Supplied information Start Marker

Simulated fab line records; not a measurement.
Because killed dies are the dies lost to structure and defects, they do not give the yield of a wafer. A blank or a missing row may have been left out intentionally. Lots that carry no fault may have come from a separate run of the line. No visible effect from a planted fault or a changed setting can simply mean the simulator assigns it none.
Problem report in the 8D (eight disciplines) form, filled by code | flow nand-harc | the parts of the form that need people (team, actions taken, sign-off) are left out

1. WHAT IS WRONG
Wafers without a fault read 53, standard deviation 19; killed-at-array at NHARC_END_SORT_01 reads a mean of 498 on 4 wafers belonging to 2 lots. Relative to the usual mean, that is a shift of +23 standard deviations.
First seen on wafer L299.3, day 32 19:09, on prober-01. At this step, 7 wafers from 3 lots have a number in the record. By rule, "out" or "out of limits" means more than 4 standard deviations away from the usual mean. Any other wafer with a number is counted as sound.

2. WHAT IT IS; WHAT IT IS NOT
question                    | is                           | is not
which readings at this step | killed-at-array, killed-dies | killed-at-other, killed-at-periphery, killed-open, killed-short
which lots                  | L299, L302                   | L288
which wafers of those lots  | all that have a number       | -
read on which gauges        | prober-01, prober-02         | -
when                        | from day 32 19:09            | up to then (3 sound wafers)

Supplied information End Marker

**Action item:**
Set down each entry exactly, leaving none out.

**Exercise output:**
Simulated fab line records; not a measurement.
Because killed dies are the dies lost to structure and defects, they do not give the yield of a wafer. A blank or a missing row may have been left out intentionally. Lots that carry no fault may have come from a separate run of the line. No visible effect from a planted fault or a changed setting can simply mean the simulator assigns it none.
Problem report in the 8D (eight disciplines) form, filled by code | flow nand-harc | the parts of the form that need people (team, actions taken, sign-off) are left out

1. WHAT IS WRONG
Wafers without a fault read 53, standard deviation 19; killed-at-array at NHARC_END_SORT_01 reads a mean of 498 on 4 wafers belonging to 2 lots. Relative to the usual mean, that is a shift of +23 standard deviations.
First seen on wafer L299.3, day 32 19:09, on prober-01. At this step, 7 wafers from 3 lots have a number in the record. By rule, "out" or "out of limits" means more than 4 standard deviations away from the usual mean. Any other wafer with a number is counted as sound.

2. WHAT IT IS; WHAT IT IS NOT
question                    | is                           | is not
which readings at this step | killed-at-array, killed-dies | killed-at-other, killed-at-periphery, killed-open, killed-short
which lots                  | L299, L302                   | L288
which wafers of those lots  | all that have a number       | -
read on which gauges        | prober-01, prober-02         | -
when                        | from day 32 19:09            | up to then (3 sound wafers)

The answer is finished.